→ **ACTION ITEM**: Retype word for word the lines of the data below, from the first to the one bearing "S3: speed of the pad under the wafer; m/s", with that one included.

....

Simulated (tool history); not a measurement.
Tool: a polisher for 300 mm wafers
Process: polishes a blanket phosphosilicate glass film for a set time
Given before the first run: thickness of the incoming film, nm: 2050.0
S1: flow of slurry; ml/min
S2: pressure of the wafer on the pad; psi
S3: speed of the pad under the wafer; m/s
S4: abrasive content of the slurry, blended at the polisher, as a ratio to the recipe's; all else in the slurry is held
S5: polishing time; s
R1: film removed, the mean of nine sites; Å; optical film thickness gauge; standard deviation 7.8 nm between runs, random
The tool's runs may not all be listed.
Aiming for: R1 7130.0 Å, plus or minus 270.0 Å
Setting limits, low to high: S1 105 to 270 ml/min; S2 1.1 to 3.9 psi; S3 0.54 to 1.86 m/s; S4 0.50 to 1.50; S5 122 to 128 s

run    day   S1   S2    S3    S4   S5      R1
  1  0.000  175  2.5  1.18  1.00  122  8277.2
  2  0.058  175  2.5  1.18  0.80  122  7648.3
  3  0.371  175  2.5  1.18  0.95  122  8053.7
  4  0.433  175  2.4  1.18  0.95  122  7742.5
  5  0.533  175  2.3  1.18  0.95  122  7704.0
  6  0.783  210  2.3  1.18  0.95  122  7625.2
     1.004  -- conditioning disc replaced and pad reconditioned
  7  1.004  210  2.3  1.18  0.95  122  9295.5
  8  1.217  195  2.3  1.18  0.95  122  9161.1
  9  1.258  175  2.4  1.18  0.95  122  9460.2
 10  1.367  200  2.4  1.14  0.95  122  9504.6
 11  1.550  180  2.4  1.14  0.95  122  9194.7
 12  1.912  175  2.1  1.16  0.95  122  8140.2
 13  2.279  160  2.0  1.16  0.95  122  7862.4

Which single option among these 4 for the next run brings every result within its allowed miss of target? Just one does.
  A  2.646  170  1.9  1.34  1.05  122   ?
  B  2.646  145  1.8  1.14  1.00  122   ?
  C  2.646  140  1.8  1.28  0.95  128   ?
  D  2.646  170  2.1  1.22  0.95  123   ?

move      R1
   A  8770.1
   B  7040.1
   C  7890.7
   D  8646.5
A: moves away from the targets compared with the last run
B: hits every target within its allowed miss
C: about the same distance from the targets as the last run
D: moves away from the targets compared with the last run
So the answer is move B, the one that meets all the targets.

....

→ **EXPECTED ANSWER**:
Simulated (tool history); not a measurement.
Tool: a polisher for 300 mm wafers
Process: polishes a blanket phosphosilicate glass film for a set time
Given before the first run: thickness of the incoming film, nm: 2050.0
S1: flow of slurry; ml/min
S2: pressure of the wafer on the pad; psi
S3: speed of the pad under the wafer; m/s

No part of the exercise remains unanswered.